--- REQUIREMENT ---
Start at the top of the records below and copy them exactly to the end.

--- RECORD EXTRACTS ---
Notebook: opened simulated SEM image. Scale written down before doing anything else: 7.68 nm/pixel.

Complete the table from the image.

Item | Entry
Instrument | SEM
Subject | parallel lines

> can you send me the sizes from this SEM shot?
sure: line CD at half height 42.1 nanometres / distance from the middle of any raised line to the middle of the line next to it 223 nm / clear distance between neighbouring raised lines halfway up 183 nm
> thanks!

--- EXERCISE SOLUTION ---
Notebook: opened simulated SEM image. Scale written down before doing anything else: 7.68 nm/pixel.

Complete the table from the image.

Item | Entry
Instrument | SEM
Subject | parallel lines

> can you send me the sizes from this SEM shot?
sure: line CD at half height 42.1 nanometres / distance from the middle of any raised line to the middle of the line next to it 223 nm / clear distance between neighbouring raised lines halfway up 183 nm
> thanks!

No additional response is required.